▶ [Requirement] Retype the records that come next, word for word.

━━━

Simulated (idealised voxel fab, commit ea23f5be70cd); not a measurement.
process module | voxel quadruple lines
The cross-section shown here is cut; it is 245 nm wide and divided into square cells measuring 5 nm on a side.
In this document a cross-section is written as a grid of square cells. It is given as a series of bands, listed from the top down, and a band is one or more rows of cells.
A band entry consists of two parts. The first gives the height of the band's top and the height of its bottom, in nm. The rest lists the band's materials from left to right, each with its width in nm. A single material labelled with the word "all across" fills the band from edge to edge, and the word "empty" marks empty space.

━━━

▶ [Result]
Simulated (idealised voxel fab, commit ea23f5be70cd); not a measurement.
process module | voxel quadruple lines
The cross-section shown here is cut; it is 245 nm wide and divided into square cells measuring 5 nm on a side.
In this document a cross-section is written as a grid of square cells. It is given as a series of bands, listed from the top down, and a band is one or more rows of cells.
A band entry consists of two parts. The first gives the height of the band's top and the height of its bottom, in nm. The rest lists the band's materials from left to right, each with its width in nm. A single material labelled with the word "all across" fills the band from edge to edge, and the word "empty" marks empty space.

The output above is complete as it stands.